################

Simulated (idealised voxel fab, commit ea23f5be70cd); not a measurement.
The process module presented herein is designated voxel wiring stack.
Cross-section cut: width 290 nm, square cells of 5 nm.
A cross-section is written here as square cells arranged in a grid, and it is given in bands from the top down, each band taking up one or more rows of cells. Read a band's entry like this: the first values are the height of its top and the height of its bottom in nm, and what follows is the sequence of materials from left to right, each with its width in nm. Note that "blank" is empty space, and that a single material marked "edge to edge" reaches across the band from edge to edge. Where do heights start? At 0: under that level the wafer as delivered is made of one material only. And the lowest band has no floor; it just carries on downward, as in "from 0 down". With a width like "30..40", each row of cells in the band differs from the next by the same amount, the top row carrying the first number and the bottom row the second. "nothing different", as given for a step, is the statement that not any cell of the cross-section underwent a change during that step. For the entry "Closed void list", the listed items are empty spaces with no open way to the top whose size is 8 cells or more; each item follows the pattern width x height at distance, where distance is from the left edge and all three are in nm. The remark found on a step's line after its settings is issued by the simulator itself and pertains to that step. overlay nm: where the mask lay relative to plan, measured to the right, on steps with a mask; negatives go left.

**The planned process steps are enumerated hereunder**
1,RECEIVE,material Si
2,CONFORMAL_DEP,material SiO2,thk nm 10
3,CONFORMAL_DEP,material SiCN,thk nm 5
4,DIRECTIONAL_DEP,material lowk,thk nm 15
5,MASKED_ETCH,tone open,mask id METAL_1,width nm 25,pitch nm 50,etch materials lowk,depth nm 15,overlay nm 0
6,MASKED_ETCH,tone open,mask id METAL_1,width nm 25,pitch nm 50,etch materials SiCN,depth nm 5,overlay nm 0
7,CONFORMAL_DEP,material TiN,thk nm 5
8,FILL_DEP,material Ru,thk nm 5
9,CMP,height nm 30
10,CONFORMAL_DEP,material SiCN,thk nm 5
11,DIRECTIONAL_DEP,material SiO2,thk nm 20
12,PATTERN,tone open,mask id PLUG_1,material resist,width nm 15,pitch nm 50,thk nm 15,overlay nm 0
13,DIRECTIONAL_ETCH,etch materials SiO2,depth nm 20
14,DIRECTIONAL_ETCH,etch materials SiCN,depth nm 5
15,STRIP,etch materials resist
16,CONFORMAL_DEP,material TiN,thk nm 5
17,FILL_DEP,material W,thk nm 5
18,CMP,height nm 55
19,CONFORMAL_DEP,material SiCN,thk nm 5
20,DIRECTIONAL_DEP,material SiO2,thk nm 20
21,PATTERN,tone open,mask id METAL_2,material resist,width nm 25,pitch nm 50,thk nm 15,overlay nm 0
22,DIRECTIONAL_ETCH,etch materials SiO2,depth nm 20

################

Activity:
One inclusive range is required: first line of the data through the line containing "Cross-section cut: width". Set it down exactly and output nothing else.

Result:
Simulated (idealised voxel fab, commit ea23f5be70cd); not a measurement.
The process module presented herein is designated voxel wiring stack.
Cross-section cut: width 290 nm, square cells of 5 nm.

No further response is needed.